■ LISTED ENTRIES ■
*** Begin section ***

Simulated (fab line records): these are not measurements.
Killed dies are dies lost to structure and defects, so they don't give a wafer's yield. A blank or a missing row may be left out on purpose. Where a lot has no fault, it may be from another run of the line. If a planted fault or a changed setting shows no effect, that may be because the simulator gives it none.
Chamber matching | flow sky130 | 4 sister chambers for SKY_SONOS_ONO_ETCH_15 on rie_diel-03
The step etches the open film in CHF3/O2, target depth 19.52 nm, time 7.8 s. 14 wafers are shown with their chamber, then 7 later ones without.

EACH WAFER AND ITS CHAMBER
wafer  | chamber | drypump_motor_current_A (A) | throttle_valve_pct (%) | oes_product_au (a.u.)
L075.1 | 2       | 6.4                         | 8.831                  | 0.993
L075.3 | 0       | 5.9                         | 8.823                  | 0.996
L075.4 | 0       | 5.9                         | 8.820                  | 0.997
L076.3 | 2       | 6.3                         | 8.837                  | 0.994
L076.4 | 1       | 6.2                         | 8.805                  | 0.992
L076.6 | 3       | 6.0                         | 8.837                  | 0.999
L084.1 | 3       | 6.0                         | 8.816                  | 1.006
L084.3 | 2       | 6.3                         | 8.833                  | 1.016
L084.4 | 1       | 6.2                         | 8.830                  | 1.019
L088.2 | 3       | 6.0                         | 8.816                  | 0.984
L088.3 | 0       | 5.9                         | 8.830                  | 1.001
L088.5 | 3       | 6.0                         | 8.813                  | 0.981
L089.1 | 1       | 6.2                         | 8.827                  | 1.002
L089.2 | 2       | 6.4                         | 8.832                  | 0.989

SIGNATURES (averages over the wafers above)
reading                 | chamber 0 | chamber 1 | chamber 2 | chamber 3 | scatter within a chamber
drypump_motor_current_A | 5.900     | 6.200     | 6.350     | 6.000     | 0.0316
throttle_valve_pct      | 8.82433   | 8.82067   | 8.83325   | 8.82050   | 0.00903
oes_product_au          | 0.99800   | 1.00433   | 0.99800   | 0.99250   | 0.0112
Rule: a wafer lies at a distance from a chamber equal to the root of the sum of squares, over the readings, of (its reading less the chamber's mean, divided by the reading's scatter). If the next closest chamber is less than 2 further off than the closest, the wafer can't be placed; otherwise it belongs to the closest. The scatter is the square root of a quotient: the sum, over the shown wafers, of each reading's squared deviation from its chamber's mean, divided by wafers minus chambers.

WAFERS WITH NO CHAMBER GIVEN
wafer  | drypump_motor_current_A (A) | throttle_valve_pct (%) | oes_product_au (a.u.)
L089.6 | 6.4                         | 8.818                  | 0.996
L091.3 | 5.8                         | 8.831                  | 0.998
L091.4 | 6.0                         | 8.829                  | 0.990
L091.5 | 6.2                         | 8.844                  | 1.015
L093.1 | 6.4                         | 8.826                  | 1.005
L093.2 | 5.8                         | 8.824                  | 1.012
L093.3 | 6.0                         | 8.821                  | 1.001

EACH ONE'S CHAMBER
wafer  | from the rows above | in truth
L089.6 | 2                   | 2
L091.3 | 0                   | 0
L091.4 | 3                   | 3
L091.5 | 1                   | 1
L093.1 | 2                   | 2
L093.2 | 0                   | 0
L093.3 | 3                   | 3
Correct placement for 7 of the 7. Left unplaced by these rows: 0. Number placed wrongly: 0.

*** End section ***

■ EXERCISE ■
Every line above from the line with "Rule: a wafer" to the line with "L091.5 | 6.2", both included, must be reproduced exactly, and no other line may appear.

■ WRITTEN RESPONSE ■
Rule: a wafer lies at a distance from a chamber equal to the root of the sum of squares, over the readings, of (its reading less the chamber's mean, divided by the reading's scatter). If the next closest chamber is less than 2 further off than the closest, the wafer can't be placed; otherwise it belongs to the closest. The scatter is the square root of a quotient: the sum, over the shown wafers, of each reading's squared deviation from its chamber's mean, divided by wafers minus chambers.

WAFERS WITH NO CHAMBER GIVEN
wafer  | drypump_motor_current_A (A) | throttle_valve_pct (%) | oes_product_au (a.u.)
L089.6 | 6.4                         | 8.818                  | 0.996
L091.3 | 5.8                         | 8.831                  | 0.998
L091.4 | 6.0                         | 8.829                  | 0.990
L091.5 | 6.2                         | 8.844                  | 1.015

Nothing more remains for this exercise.